**Dataset records**
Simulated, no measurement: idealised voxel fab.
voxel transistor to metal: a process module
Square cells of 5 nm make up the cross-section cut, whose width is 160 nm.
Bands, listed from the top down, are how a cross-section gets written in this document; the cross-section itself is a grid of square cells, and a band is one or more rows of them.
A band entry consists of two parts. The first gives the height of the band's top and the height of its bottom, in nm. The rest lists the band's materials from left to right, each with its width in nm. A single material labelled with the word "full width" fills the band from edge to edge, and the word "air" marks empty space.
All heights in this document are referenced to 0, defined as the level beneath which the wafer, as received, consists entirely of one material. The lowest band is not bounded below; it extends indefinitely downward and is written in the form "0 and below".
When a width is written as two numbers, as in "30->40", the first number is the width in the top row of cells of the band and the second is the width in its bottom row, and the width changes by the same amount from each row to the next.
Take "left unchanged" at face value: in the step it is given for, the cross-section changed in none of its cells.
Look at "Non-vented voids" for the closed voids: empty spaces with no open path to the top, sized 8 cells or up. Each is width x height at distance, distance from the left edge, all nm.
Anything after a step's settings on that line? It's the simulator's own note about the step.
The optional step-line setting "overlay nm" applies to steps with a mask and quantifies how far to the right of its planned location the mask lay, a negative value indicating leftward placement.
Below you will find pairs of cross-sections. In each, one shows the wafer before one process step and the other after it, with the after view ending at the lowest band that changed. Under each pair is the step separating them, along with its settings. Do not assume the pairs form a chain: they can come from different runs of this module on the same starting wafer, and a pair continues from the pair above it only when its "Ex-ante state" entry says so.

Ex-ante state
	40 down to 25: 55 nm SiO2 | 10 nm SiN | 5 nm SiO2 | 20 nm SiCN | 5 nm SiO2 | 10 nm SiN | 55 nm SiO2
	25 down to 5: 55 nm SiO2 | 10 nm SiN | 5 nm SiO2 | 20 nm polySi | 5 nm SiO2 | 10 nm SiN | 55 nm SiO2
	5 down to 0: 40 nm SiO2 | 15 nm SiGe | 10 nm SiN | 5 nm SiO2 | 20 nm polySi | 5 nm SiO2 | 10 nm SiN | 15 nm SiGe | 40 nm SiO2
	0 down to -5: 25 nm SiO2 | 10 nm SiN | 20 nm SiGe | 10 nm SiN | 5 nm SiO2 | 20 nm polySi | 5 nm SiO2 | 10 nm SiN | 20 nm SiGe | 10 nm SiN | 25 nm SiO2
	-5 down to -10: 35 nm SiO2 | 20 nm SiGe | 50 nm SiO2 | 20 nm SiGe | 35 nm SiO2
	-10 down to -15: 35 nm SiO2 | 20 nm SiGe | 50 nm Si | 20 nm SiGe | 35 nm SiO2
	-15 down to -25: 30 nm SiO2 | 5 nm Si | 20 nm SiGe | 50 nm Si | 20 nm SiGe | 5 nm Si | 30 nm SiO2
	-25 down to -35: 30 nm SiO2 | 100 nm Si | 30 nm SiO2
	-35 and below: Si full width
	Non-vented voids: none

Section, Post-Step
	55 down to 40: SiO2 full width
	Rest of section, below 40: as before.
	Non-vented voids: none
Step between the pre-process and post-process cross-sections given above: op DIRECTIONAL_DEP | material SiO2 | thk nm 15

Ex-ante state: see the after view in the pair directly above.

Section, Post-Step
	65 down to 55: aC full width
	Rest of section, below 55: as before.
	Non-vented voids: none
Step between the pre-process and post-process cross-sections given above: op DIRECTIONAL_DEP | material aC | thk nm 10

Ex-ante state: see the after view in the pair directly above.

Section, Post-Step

**Exercise**
Beginning with the first line of the listing above, please write out every line exactly until you reach the line that contains "When a width", and include that one too.

**Written reply**
Simulated, no measurement: idealised voxel fab.
voxel transistor to metal: a process module
Square cells of 5 nm make up the cross-section cut, whose width is 160 nm.
Bands, listed from the top down, are how a cross-section gets written in this document; the cross-section itself is a grid of square cells, and a band is one or more rows of them.
A band entry consists of two parts. The first gives the height of the band's top and the height of its bottom, in nm. The rest lists the band's materials from left to right, each with its width in nm. A single material labelled with the word "full width" fills the band from edge to edge, and the word "air" marks empty space.
All heights in this document are referenced to 0, defined as the level beneath which the wafer, as received, consists entirely of one material. The lowest band is not bounded below; it extends indefinitely downward and is written in the form "0 and below".
When a width is written as two numbers, as in "30->40", the first number is the width in the top row of cells of the band and the second is the width in its bottom row, and the width changes by the same amount from each row to the next.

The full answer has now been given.